Dataset extract.
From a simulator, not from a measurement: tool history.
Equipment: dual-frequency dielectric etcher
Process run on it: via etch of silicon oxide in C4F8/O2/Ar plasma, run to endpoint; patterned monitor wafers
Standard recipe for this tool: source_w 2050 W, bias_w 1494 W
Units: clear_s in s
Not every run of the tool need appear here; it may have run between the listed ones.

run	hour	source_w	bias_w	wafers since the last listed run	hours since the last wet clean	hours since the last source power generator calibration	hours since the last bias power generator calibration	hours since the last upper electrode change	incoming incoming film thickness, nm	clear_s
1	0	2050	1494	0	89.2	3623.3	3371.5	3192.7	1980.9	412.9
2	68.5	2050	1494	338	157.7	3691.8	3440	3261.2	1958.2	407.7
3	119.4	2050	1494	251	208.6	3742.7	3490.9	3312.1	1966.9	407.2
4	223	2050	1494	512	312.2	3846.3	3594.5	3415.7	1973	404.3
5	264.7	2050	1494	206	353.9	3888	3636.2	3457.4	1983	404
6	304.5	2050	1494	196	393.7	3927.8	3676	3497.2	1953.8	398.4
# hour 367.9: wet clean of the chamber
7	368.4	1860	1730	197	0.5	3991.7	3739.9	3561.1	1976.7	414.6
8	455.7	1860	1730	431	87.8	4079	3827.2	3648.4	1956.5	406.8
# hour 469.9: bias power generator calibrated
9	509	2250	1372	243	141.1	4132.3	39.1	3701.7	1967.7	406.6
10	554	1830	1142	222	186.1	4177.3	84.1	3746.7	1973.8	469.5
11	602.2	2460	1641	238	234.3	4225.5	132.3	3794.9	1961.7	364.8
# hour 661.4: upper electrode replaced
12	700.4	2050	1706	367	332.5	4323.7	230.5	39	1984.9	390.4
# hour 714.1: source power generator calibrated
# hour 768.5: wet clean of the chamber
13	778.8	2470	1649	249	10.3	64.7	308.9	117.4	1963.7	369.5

Action item.
Set down the lines above as they stand, starting with the first line and ending with the line that contains "# hour 768.5: wet clean of the chamber".

Worked solution.
From a simulator, not from a measurement: tool history.
Equipment: dual-frequency dielectric etcher
Process run on it: via etch of silicon oxide in C4F8/O2/Ar plasma, run to endpoint; patterned monitor wafers
Standard recipe for this tool: source_w 2050 W, bias_w 1494 W
Units: clear_s in s
Not every run of the tool need appear here; it may have run between the listed ones.

run	hour	source_w	bias_w	wafers since the last listed run	hours since the last wet clean	hours since the last source power generator calibration	hours since the last bias power generator calibration	hours since the last upper electrode change	incoming incoming film thickness, nm	clear_s
1	0	2050	1494	0	89.2	3623.3	3371.5	3192.7	1980.9	412.9
2	68.5	2050	1494	338	157.7	3691.8	3440	3261.2	1958.2	407.7
3	119.4	2050	1494	251	208.6	3742.7	3490.9	3312.1	1966.9	407.2
4	223	2050	1494	512	312.2	3846.3	3594.5	3415.7	1973	404.3
5	264.7	2050	1494	206	353.9	3888	3636.2	3457.4	1983	404
6	304.5	2050	1494	196	393.7	3927.8	3676	3497.2	1953.8	398.4
# hour 367.9: wet clean of the chamber
7	368.4	1860	1730	197	0.5	3991.7	3739.9	3561.1	1976.7	414.6
8	455.7	1860	1730	431	87.8	4079	3827.2	3648.4	1956.5	406.8
# hour 469.9: bias power generator calibrated
9	509	2250	1372	243	141.1	4132.3	39.1	3701.7	1967.7	406.6
10	554	1830	1142	222	186.1	4177.3	84.1	3746.7	1973.8	469.5
11	602.2	2460	1641	238	234.3	4225.5	132.3	3794.9	1961.7	364.8
# hour 661.4: upper electrode replaced
12	700.4	2050	1706	367	332.5	4323.7	230.5	39	1984.9	390.4
# hour 714.1: source power generator calibrated
# hour 768.5: wet clean of the chamber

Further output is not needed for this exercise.